Supplied information:
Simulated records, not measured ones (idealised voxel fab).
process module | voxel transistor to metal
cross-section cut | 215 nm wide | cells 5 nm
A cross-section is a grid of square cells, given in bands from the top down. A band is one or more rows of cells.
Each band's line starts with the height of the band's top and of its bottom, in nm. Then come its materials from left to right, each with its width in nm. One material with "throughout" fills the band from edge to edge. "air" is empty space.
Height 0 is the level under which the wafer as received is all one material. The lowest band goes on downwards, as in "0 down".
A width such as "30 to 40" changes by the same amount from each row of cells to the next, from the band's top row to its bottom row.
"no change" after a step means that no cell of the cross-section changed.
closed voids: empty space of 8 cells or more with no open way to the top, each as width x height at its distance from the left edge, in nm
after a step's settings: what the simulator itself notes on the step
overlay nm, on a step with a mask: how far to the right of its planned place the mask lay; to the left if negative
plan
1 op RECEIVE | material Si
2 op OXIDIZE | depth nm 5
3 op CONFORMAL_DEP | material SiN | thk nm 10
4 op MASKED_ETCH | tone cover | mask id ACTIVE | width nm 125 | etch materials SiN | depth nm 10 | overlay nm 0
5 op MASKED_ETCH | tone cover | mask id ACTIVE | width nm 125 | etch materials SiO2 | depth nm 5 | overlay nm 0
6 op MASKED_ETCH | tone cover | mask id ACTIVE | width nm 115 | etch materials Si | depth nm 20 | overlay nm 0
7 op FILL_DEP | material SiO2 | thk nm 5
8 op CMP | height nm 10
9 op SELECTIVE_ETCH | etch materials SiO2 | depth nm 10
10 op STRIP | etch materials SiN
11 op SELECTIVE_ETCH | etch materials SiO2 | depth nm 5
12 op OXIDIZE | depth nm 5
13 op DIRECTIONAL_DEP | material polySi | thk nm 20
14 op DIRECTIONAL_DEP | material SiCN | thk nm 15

Activity: Please transcribe exactly the lines above from the line that has "4 op MASKED_ETCH" up to and including the line that has "13 op DIRECTIONAL_DEP"; no other line belongs in the answer.

Response area:
4 op MASKED_ETCH | tone cover | mask id ACTIVE | width nm 125 | etch materials SiN | depth nm 10 | overlay nm 0
5 op MASKED_ETCH | tone cover | mask id ACTIVE | width nm 125 | etch materials SiO2 | depth nm 5 | overlay nm 0
6 op MASKED_ETCH | tone cover | mask id ACTIVE | width nm 115 | etch materials Si | depth nm 20 | overlay nm 0
7 op FILL_DEP | material SiO2 | thk nm 5
8 op CMP | height nm 10
9 op SELECTIVE_ETCH | etch materials SiO2 | depth nm 10
10 op STRIP | etch materials SiN
11 op SELECTIVE_ETCH | etch materials SiO2 | depth nm 5
12 op OXIDIZE | depth nm 5
13 op DIRECTIONAL_DEP | material polySi | thk nm 20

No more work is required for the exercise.